_RECORDS SHOWN_
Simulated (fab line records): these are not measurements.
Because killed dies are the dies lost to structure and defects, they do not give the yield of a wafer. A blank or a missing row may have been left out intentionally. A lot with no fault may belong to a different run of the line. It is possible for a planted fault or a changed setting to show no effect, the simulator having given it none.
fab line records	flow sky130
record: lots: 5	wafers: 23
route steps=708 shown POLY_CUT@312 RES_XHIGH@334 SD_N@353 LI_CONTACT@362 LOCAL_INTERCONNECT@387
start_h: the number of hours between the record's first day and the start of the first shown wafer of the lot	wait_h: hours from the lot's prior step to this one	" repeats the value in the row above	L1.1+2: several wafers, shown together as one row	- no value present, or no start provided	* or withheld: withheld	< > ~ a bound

_WORK ITEM_
Since only part of the listing is wanted, copy exactly the lines from the one holding "Because killed dies" to the one holding "route steps=708 shown", both included.

_WRITTEN SOLUTION_
Because killed dies are the dies lost to structure and defects, they do not give the yield of a wafer. A blank or a missing row may have been left out intentionally. A lot with no fault may belong to a different run of the line. It is possible for a planted fault or a changed setting to show no effect, the simulator having given it none.
fab line records	flow sky130
record: lots: 5	wafers: 23
route steps=708 shown POLY_CUT@312 RES_XHIGH@334 SD_N@353 LI_CONTACT@362 LOCAL_INTERCONNECT@387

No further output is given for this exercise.